◆ **Assigned task**: If a line appears in the data below, it must appear in your answer exactly as given.

◆ **Provided information**:
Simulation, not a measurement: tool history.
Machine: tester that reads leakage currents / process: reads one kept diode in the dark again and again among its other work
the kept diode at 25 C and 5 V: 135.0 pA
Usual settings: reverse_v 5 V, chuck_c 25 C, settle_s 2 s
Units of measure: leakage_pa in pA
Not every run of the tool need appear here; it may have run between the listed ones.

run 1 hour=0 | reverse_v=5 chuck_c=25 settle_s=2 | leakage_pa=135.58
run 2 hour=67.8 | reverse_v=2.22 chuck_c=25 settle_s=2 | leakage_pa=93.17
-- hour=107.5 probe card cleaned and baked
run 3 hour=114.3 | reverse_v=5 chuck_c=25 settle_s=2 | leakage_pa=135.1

◆ **Expected answer**:
Simulation, not a measurement: tool history.
Machine: tester that reads leakage currents / process: reads one kept diode in the dark again and again among its other work
the kept diode at 25 C and 5 V: 135.0 pA
Usual settings: reverse_v 5 V, chuck_c 25 C, settle_s 2 s
Units of measure: leakage_pa in pA
Not every run of the tool need appear here; it may have run between the listed ones.

run 1 hour=0 | reverse_v=5 chuck_c=25 settle_s=2 | leakage_pa=135.58
run 2 hour=67.8 | reverse_v=2.22 chuck_c=25 settle_s=2 | leakage_pa=93.17
-- hour=107.5 probe card cleaned and baked
run 3 hour=114.3 | reverse_v=5 chuck_c=25 settle_s=2 | leakage_pa=135.1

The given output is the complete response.